Work instruction: From the first line of the data below, repeat each line exactly until you reach the line with "Sound: these wafers, L121.3, L121.4, L121.5."; include that line too.

####

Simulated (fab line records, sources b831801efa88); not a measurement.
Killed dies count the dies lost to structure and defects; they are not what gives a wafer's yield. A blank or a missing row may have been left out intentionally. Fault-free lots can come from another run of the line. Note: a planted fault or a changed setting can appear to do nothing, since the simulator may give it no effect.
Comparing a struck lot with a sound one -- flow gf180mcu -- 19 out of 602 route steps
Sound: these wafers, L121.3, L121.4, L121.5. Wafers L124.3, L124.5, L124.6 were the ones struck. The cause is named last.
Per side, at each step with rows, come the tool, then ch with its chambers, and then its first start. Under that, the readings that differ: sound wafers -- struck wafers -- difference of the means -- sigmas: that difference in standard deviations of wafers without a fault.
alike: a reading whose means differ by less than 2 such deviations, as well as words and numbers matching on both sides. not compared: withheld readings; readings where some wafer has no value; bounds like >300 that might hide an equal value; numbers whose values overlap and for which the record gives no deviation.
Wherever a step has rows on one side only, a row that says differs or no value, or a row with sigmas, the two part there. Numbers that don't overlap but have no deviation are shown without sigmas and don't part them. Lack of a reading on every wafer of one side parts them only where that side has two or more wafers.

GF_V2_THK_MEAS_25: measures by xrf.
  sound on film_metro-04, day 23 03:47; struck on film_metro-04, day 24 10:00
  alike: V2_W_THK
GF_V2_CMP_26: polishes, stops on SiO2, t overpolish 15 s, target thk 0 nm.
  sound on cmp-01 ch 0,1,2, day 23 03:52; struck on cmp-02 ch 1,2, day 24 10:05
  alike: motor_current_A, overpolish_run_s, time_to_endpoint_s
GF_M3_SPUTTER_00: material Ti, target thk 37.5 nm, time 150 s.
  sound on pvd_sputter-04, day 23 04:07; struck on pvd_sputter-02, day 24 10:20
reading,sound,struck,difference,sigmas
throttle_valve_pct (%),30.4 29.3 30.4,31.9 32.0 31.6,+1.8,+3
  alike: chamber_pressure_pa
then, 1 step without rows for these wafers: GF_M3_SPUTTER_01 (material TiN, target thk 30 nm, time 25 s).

####

Task result:
Simulated (fab line records, sources b831801efa88); not a measurement.
Killed dies count the dies lost to structure and defects; they are not what gives a wafer's yield. A blank or a missing row may have been left out intentionally. Fault-free lots can come from another run of the line. Note: a planted fault or a changed setting can appear to do nothing, since the simulator may give it no effect.
Comparing a struck lot with a sound one -- flow gf180mcu -- 19 out of 602 route steps
Sound: these wafers, L121.3, L121.4, L121.5. Wafers L124.3, L124.5, L124.6 were the ones struck. The cause is named last.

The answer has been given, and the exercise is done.